#### Data shown:
═══
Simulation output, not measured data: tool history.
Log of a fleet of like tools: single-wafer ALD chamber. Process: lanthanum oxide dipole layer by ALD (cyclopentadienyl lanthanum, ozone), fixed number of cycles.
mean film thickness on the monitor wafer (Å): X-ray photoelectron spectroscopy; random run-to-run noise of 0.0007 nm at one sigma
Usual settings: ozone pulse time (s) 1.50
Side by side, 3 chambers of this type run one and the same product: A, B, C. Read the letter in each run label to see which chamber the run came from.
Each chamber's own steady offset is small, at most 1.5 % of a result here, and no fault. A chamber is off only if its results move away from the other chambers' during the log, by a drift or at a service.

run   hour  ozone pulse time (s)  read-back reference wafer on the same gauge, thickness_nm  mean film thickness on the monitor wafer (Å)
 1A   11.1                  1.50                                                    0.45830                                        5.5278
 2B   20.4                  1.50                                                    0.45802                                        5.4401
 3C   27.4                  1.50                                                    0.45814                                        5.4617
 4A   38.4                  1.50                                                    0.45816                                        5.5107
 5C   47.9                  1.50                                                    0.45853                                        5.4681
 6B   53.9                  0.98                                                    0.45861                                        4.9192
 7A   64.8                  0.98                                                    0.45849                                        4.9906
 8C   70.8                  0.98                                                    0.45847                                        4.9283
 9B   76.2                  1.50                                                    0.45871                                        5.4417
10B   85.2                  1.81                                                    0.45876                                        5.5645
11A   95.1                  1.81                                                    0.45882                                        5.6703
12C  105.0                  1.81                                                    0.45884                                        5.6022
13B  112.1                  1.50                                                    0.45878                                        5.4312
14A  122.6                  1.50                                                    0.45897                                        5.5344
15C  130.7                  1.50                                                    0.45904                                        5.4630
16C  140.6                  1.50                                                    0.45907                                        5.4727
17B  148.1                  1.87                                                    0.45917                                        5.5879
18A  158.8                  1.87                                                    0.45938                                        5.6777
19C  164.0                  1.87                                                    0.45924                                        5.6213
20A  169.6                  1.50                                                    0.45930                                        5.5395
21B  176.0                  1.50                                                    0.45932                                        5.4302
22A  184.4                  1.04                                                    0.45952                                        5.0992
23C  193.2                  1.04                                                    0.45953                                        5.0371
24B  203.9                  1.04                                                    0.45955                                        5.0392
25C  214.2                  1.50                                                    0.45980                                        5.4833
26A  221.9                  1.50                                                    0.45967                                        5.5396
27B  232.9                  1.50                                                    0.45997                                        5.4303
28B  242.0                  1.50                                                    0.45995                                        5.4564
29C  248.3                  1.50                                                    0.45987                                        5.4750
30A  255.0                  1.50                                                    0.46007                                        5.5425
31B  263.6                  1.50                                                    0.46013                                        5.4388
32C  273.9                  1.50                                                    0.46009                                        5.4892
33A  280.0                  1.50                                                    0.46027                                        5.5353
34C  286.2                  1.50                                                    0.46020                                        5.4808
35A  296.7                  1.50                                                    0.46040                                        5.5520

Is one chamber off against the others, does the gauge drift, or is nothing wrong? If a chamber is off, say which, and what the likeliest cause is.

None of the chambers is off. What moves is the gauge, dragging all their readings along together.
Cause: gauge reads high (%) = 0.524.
═══

#### Work order:
Take the entries above and copy them exactly from the first line through the line with "Usual settings: ozone pulse time (s) 1.50"; leave out every line after it.

#### Written answer:
Simulation output, not measured data: tool history.
Log of a fleet of like tools: single-wafer ALD chamber. Process: lanthanum oxide dipole layer by ALD (cyclopentadienyl lanthanum, ozone), fixed number of cycles.
mean film thickness on the monitor wafer (Å): X-ray photoelectron spectroscopy; random run-to-run noise of 0.0007 nm at one sigma
Usual settings: ozone pulse time (s) 1.50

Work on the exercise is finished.